*Requirement*:
All of the data must be returned word for word.

*Listed records*:
*** Begin section ***
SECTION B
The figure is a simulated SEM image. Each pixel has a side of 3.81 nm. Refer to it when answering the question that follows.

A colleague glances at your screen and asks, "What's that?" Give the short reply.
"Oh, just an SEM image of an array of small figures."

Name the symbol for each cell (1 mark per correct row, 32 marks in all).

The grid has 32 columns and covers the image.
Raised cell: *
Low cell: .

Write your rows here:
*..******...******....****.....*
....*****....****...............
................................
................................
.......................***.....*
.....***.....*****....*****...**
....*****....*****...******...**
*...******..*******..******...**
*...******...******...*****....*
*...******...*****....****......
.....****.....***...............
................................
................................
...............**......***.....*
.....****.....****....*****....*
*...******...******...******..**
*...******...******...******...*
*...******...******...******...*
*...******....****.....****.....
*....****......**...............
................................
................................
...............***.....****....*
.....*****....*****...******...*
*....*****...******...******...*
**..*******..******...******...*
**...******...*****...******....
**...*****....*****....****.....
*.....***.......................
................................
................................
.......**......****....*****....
*** End section ***

*Task answer*:
SECTION B
The figure is a simulated SEM image. Each pixel has a side of 3.81 nm. Refer to it when answering the question that follows.

A colleague glances at your screen and asks, "What's that?" Give the short reply.
"Oh, just an SEM image of an array of small figures."

Name the symbol for each cell (1 mark per correct row, 32 marks in all).

The grid has 32 columns and covers the image.
Raised cell: *
Low cell: .

Write your rows here:
*..******...******....****.....*
....*****....****...............
................................
................................
.......................***.....*
.....***.....*****....*****...**
....*****....*****...******...**
*...******..*******..******...**
*...******...******...*****....*
*...******...*****....****......
.....****.....***...............
................................
................................
...............**......***.....*
.....****.....****....*****....*
*...******...******...******..**
*...******...******...******...*
*...******...******...******...*
*...******....****.....****.....
*....****......**...............
................................
................................
...............***.....****....*
.....*****....*****...******...*
*....*****...******...******...*
**..*******..******...******...*
**...******...*****...******....
**...*****....*****....****.....
*.....***.......................
................................
................................
.......**......****....*****....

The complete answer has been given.